Listed records:
______
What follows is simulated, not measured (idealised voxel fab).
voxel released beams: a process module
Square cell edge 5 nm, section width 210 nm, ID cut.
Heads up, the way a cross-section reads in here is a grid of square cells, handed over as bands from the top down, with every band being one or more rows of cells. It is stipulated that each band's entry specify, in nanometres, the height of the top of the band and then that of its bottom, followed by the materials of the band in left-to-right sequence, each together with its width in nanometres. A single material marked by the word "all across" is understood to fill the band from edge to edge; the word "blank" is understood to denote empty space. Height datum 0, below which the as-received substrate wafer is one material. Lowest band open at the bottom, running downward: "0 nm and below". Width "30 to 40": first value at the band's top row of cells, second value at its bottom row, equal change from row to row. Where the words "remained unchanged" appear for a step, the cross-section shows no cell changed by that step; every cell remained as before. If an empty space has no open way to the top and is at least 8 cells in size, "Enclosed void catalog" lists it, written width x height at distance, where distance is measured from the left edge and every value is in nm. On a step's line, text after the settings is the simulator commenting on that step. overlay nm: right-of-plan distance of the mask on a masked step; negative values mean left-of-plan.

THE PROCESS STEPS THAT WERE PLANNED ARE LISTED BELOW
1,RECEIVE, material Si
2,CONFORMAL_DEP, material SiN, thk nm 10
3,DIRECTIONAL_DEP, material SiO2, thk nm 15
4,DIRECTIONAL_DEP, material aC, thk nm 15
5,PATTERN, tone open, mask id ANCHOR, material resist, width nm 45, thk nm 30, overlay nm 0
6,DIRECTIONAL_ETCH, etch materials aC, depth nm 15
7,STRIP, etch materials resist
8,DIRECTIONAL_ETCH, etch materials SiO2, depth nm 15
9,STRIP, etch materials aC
______

Work item:
From the listing above, return the lines starting at the one with "5,PATTERN, tone open, mask" and ending at the one with "8,DIRECTIONAL_ETCH, etch materials", both kept, exactly as they appear and nothing more.

Answer section:
5,PATTERN, tone open, mask id ANCHOR, material resist, width nm 45, thk nm 30, overlay nm 0
6,DIRECTIONAL_ETCH, etch materials aC, depth nm 15
7,STRIP, etch materials resist
8,DIRECTIONAL_ETCH, etch materials SiO2, depth nm 15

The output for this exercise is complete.